#### [ASSIGNED TASK]
In the records below, find the line that contains "Steps later in" and the line that contains "written: (same below)". Set down exactly those lines and every line between them, and nothing more.

+ + +
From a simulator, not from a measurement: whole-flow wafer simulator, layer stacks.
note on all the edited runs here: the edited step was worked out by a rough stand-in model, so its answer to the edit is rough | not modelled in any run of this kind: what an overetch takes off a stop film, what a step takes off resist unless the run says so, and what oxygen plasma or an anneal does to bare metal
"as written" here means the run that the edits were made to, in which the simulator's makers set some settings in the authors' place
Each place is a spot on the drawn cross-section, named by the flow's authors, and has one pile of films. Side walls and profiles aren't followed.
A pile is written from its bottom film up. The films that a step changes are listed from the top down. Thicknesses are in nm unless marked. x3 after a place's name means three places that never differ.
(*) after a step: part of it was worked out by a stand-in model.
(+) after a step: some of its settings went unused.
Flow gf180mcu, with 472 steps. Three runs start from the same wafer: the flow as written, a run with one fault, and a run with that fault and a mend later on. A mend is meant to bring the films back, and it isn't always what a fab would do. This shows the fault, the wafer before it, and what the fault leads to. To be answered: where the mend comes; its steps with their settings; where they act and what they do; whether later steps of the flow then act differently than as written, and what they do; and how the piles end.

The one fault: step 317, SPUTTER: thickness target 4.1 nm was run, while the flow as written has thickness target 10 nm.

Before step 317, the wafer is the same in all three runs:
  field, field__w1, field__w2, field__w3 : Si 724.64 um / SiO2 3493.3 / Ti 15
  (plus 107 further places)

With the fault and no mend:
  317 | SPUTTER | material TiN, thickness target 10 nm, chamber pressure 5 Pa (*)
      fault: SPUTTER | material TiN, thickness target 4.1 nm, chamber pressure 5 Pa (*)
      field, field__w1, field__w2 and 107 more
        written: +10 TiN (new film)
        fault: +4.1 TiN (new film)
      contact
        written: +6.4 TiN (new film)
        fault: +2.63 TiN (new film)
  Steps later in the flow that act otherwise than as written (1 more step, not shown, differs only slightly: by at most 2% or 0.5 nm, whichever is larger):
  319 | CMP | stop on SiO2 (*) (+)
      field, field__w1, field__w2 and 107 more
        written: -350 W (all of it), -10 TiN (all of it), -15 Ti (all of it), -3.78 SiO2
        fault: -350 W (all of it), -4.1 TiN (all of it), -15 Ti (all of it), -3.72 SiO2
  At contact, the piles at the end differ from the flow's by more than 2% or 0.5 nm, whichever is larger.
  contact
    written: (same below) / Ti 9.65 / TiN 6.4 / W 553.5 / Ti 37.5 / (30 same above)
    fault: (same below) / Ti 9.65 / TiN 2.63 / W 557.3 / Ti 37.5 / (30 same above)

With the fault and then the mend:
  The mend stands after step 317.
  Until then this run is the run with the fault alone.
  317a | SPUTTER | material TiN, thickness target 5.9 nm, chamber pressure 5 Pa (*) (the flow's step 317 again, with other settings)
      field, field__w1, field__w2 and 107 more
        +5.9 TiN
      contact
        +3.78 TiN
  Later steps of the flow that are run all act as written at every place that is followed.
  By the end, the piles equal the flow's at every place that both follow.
+ + +

#### [ANSWER SPACE]
  Steps later in the flow that act otherwise than as written (1 more step, not shown, differs only slightly: by at most 2% or 0.5 nm, whichever is larger):
  319 | CMP | stop on SiO2 (*) (+)
      field, field__w1, field__w2 and 107 more
        written: -350 W (all of it), -10 TiN (all of it), -15 Ti (all of it), -3.78 SiO2
        fault: -350 W (all of it), -4.1 TiN (all of it), -15 Ti (all of it), -3.72 SiO2
  At contact, the piles at the end differ from the flow's by more than 2% or 0.5 nm, whichever is larger.
  contact
    written: (same below) / Ti 9.65 / TiN 6.4 / W 553.5 / Ti 37.5 / (30 same above)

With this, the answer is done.